| Work order |
Return all of the data exactly as given.

---*---

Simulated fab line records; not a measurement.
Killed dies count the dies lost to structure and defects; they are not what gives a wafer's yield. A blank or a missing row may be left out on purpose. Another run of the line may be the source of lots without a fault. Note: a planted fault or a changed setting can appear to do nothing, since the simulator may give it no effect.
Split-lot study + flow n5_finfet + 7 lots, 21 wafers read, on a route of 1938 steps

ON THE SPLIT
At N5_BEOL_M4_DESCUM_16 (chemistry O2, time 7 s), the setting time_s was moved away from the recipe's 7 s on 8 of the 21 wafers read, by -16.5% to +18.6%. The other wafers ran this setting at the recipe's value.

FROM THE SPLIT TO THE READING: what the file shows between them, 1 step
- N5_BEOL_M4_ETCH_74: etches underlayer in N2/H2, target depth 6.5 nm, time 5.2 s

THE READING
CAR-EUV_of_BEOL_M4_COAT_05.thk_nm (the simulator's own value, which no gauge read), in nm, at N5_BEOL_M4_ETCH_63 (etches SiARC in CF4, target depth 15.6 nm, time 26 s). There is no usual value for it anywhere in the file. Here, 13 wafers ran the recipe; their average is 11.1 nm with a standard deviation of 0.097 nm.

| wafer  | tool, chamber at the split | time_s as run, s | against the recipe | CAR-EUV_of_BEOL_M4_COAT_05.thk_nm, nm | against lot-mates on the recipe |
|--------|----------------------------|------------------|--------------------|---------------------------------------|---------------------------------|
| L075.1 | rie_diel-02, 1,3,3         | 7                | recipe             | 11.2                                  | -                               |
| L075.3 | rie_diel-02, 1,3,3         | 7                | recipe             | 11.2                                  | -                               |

---*---

| Written reply |
Simulated fab line records; not a measurement.
Killed dies count the dies lost to structure and defects; they are not what gives a wafer's yield. A blank or a missing row may be left out on purpose. Another run of the line may be the source of lots without a fault. Note: a planted fault or a changed setting can appear to do nothing, since the simulator may give it no effect.
Split-lot study + flow n5_finfet + 7 lots, 21 wafers read, on a route of 1938 steps

ON THE SPLIT
At N5_BEOL_M4_DESCUM_16 (chemistry O2, time 7 s), the setting time_s was moved away from the recipe's 7 s on 8 of the 21 wafers read, by -16.5% to +18.6%. The other wafers ran this setting at the recipe's value.

FROM THE SPLIT TO THE READING: what the file shows between them, 1 step
- N5_BEOL_M4_ETCH_74: etches underlayer in N2/H2, target depth 6.5 nm, time 5.2 s

THE READING
CAR-EUV_of_BEOL_M4_COAT_05.thk_nm (the simulator's own value, which no gauge read), in nm, at N5_BEOL_M4_ETCH_63 (etches SiARC in CF4, target depth 15.6 nm, time 26 s). There is no usual value for it anywhere in the file. Here, 13 wafers ran the recipe; their average is 11.1 nm with a standard deviation of 0.097 nm.

| wafer  | tool, chamber at the split | time_s as run, s | against the recipe | CAR-EUV_of_BEOL_M4_COAT_05.thk_nm, nm | against lot-mates on the recipe |
|--------|----------------------------|------------------|--------------------|---------------------------------------|---------------------------------|
| L075.1 | rie_diel-02, 1,3,3         | 7                | recipe             | 11.2                                  | -                               |
| L075.3 | rie_diel-02, 1,3,3         | 7                | recipe             | 11.2                                  | -                               |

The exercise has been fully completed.